○ ○ ○
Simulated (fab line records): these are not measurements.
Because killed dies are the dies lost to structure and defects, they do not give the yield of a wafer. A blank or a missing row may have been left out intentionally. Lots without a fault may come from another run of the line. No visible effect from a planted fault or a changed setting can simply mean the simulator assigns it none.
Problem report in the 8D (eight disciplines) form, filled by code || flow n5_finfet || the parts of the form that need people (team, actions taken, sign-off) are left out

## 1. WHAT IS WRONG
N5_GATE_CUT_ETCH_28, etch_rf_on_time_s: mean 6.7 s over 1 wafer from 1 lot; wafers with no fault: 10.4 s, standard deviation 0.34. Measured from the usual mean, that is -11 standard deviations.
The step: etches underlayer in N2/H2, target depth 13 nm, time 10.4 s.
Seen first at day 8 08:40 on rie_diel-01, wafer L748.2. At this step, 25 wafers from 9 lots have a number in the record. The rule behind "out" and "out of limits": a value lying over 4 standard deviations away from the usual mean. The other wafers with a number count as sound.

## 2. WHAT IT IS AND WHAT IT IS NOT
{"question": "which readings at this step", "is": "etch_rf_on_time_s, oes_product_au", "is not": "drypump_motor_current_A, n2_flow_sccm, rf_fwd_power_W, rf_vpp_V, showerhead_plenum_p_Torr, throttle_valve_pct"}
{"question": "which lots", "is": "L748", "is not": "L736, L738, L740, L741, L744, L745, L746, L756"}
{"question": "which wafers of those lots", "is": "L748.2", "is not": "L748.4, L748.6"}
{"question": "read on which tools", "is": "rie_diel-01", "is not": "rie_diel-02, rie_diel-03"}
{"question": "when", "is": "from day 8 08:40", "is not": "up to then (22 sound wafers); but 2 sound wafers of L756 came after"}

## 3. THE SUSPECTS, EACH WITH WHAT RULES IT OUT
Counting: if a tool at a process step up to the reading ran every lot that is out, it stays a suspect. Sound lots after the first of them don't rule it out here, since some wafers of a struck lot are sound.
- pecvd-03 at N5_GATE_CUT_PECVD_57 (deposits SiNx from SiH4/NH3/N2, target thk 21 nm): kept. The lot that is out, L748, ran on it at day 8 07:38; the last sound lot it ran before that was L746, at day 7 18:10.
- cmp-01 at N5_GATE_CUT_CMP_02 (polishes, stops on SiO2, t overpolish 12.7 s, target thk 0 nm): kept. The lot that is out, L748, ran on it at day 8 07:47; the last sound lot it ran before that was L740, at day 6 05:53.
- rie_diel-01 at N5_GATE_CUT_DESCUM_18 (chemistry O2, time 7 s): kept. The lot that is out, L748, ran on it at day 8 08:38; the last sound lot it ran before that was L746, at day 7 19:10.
○ ○ ○

• _Exercise_:
Take from the material above the lines running from the one with "Because killed dies" through the one with "Seen first at", and repeat them exactly, with nothing else.

• _Written response_:
Because killed dies are the dies lost to structure and defects, they do not give the yield of a wafer. A blank or a missing row may have been left out intentionally. Lots without a fault may come from another run of the line. No visible effect from a planted fault or a changed setting can simply mean the simulator assigns it none.
Problem report in the 8D (eight disciplines) form, filled by code || flow n5_finfet || the parts of the form that need people (team, actions taken, sign-off) are left out

## 1. WHAT IS WRONG
N5_GATE_CUT_ETCH_28, etch_rf_on_time_s: mean 6.7 s over 1 wafer from 1 lot; wafers with no fault: 10.4 s, standard deviation 0.34. Measured from the usual mean, that is -11 standard deviations.
The step: etches underlayer in N2/H2, target depth 13 nm, time 10.4 s.
Seen first at day 8 08:40 on rie_diel-01, wafer L748.2. At this step, 25 wafers from 9 lots have a number in the record. The rule behind "out" and "out of limits": a value lying over 4 standard deviations away from the usual mean. The other wafers with a number count as sound.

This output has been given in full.